RECORD EXTRACTS
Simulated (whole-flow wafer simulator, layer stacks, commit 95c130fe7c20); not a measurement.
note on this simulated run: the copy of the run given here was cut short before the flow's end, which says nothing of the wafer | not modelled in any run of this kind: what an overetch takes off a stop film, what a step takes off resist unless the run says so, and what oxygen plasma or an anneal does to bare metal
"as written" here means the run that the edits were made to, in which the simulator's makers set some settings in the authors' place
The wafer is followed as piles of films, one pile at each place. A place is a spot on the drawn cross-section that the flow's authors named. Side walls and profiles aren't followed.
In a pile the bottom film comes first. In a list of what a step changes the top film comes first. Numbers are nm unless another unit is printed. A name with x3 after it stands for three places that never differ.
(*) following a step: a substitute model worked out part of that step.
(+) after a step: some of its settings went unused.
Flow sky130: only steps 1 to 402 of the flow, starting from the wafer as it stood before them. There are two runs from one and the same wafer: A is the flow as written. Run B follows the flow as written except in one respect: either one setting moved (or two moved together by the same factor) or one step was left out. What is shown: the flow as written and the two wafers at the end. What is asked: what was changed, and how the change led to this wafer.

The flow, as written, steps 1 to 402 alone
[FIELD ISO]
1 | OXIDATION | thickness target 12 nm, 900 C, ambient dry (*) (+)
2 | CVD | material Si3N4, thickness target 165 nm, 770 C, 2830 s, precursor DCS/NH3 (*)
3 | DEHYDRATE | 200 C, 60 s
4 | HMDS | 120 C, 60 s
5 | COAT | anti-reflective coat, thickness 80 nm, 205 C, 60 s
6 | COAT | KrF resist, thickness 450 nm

EXERCISE
When you reach the line that contains "In a pile the", stop; that line and every line before it, from the very first line of the data, should be restated word for word.

ANSWER AREA
Simulated (whole-flow wafer simulator, layer stacks, commit 95c130fe7c20); not a measurement.
note on this simulated run: the copy of the run given here was cut short before the flow's end, which says nothing of the wafer | not modelled in any run of this kind: what an overetch takes off a stop film, what a step takes off resist unless the run says so, and what oxygen plasma or an anneal does to bare metal
"as written" here means the run that the edits were made to, in which the simulator's makers set some settings in the authors' place
The wafer is followed as piles of films, one pile at each place. A place is a spot on the drawn cross-section that the flow's authors named. Side walls and profiles aren't followed.
In a pile the bottom film comes first. In a list of what a step changes the top film comes first. Numbers are nm unless another unit is printed. A name with x3 after it stands for three places that never differ.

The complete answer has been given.